*EXERCISE*.
Starting at the top of the listing below, copy each line exactly, stopping after the line that contains "Sound: the wafers".

*RECORD SET*.
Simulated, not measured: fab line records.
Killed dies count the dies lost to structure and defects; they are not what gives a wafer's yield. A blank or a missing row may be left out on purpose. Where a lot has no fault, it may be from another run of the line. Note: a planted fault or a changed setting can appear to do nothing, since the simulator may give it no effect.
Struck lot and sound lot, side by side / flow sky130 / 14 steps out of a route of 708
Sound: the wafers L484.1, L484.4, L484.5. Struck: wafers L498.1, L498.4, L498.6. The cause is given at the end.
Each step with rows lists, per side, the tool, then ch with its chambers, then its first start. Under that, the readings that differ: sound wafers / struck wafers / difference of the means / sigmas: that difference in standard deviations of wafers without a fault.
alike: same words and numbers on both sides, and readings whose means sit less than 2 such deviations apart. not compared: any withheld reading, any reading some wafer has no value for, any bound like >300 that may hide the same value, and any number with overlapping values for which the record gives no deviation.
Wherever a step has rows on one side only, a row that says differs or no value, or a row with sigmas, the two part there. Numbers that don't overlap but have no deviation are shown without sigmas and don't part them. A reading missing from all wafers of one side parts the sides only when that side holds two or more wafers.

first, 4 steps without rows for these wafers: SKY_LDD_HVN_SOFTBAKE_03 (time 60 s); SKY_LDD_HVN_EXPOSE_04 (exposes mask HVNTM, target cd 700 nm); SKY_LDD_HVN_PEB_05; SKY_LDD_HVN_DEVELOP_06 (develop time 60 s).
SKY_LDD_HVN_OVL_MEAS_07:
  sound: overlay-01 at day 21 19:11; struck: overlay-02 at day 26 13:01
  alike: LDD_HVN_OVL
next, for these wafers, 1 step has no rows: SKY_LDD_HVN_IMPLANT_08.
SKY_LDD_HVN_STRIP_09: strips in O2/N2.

*WRITTEN ANSWER*.
Simulated, not measured: fab line records.
Killed dies count the dies lost to structure and defects; they are not what gives a wafer's yield. A blank or a missing row may be left out on purpose. Where a lot has no fault, it may be from another run of the line. Note: a planted fault or a changed setting can appear to do nothing, since the simulator may give it no effect.
Struck lot and sound lot, side by side / flow sky130 / 14 steps out of a route of 708
Sound: the wafers L484.1, L484.4, L484.5. Struck: wafers L498.1, L498.4, L498.6. The cause is given at the end.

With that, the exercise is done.